### Data for analysis
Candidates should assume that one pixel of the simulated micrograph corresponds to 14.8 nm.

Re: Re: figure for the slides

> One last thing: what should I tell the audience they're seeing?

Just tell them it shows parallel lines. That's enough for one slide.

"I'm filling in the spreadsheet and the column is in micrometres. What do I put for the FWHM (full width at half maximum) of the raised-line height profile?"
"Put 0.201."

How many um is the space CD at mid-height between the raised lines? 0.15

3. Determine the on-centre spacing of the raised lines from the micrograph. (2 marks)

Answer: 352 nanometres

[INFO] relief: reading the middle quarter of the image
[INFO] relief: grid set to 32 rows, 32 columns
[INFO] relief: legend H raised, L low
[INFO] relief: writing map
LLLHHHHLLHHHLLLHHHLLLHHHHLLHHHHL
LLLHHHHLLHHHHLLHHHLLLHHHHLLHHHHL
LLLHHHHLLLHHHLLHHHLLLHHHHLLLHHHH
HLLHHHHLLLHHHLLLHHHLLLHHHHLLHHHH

### Brief
What is needed is an exact repetition of all the entries above.

### Expected answer
Candidates should assume that one pixel of the simulated micrograph corresponds to 14.8 nm.

Re: Re: figure for the slides

> One last thing: what should I tell the audience they're seeing?

Just tell them it shows parallel lines. That's enough for one slide.

"I'm filling in the spreadsheet and the column is in micrometres. What do I put for the FWHM (full width at half maximum) of the raised-line height profile?"
"Put 0.201."

How many um is the space CD at mid-height between the raised lines? 0.15

3. Determine the on-centre spacing of the raised lines from the micrograph. (2 marks)

Answer: 352 nanometres

[INFO] relief: reading the middle quarter of the image
[INFO] relief: grid set to 32 rows, 32 columns
[INFO] relief: legend H raised, L low
[INFO] relief: writing map
LLLHHHHLLHHHLLLHHHLLLHHHHLLHHHHL
LLLHHHHLLHHHHLLHHHLLLHHHHLLHHHHL
LLLHHHHLLLHHHLLHHHLLLHHHHLLLHHHH
HLLHHHHLLLHHHLLLHHHLLLHHHHLLHHHH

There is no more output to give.